SUPPLIED MATERIAL: Begin

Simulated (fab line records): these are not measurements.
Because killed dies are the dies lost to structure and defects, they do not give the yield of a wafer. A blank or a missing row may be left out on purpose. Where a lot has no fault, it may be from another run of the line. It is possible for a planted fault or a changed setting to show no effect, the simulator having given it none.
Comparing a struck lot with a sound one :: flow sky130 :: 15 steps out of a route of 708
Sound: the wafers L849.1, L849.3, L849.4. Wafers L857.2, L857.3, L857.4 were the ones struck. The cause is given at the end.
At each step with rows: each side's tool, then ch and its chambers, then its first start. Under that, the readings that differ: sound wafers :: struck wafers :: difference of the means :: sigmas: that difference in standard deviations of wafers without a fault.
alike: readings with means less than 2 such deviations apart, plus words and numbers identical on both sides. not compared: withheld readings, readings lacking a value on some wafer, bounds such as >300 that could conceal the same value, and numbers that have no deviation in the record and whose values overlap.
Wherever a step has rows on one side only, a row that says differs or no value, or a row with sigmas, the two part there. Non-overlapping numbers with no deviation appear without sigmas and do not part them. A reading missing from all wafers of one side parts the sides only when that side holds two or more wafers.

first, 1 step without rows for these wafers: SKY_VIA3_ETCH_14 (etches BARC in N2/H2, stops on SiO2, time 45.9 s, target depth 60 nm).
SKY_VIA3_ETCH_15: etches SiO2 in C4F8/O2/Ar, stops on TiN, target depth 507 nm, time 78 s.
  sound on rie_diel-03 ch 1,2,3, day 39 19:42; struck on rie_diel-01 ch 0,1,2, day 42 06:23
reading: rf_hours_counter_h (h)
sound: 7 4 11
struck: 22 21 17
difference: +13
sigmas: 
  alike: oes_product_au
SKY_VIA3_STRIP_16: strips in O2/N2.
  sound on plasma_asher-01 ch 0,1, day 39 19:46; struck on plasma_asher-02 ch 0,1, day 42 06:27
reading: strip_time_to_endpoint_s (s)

SUPPLIED MATERIAL: End

The range runs from the line with "sound: 7 4 11" up to and including the line with "sound on plasma_asher-01" in the listing above; please write out exactly those lines and nothing more.

WRITTEN REPLY:
sound: 7 4 11
struck: 22 21 17
difference: +13
sigmas: 
  alike: oes_product_au
SKY_VIA3_STRIP_16: strips in O2/N2.
  sound on plasma_asher-01 ch 0,1, day 39 19:46; struck on plasma_asher-02 ch 0,1, day 42 06:27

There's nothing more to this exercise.